Each line of the material must be returned exactly.

-- Opening Marker --

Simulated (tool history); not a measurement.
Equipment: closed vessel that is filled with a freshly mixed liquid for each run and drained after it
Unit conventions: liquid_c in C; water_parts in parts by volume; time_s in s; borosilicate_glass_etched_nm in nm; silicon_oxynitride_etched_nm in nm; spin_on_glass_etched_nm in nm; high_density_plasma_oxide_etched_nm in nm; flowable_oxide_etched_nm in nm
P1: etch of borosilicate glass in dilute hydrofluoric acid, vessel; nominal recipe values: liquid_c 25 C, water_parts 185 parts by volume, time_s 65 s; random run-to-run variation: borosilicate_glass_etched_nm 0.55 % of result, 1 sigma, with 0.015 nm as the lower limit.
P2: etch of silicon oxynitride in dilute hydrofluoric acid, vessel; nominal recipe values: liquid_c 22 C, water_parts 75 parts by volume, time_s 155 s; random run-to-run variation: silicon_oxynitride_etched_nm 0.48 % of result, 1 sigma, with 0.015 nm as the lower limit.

-- Closing Marker --

## Written answer
Simulated (tool history); not a measurement.
Equipment: closed vessel that is filled with a freshly mixed liquid for each run and drained after it
Unit conventions: liquid_c in C; water_parts in parts by volume; time_s in s; borosilicate_glass_etched_nm in nm; silicon_oxynitride_etched_nm in nm; spin_on_glass_etched_nm in nm; high_density_plasma_oxide_etched_nm in nm; flowable_oxide_etched_nm in nm
P1: etch of borosilicate glass in dilute hydrofluoric acid, vessel; nominal recipe values: liquid_c 25 C, water_parts 185 parts by volume, time_s 65 s; random run-to-run variation: borosilicate_glass_etched_nm 0.55 % of result, 1 sigma, with 0.015 nm as the lower limit.
P2: etch of silicon oxynitride in dilute hydrofluoric acid, vessel; nominal recipe values: liquid_c 22 C, water_parts 75 parts by volume, time_s 155 s; random run-to-run variation: silicon_oxynitride_etched_nm 0.48 % of result, 1 sigma, with 0.015 nm as the lower limit.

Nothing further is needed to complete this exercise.